* _Dataset entries_:
+-------+

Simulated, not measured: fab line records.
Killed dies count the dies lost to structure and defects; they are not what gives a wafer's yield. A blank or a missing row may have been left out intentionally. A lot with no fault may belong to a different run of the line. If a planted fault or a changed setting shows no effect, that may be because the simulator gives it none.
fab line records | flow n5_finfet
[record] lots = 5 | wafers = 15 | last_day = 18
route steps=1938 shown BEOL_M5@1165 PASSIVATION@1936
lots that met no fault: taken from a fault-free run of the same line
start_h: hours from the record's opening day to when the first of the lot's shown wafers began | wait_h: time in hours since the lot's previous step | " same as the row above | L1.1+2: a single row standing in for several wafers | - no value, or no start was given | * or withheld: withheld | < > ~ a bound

+-------+

* _Assignment_:
Each entry must be output exactly as it was written.

* _Task solution_:
Simulated, not measured: fab line records.
Killed dies count the dies lost to structure and defects; they are not what gives a wafer's yield. A blank or a missing row may have been left out intentionally. A lot with no fault may belong to a different run of the line. If a planted fault or a changed setting shows no effect, that may be because the simulator gives it none.
fab line records | flow n5_finfet
[record] lots = 5 | wafers = 15 | last_day = 18
route steps=1938 shown BEOL_M5@1165 PASSIVATION@1936
lots that met no fault: taken from a fault-free run of the same line
start_h: hours from the record's opening day to when the first of the lot's shown wafers began | wait_h: time in hours since the lot's previous step | " same as the row above | L1.1+2: a single row standing in for several wafers | - no value, or no start was given | * or withheld: withheld | < > ~ a bound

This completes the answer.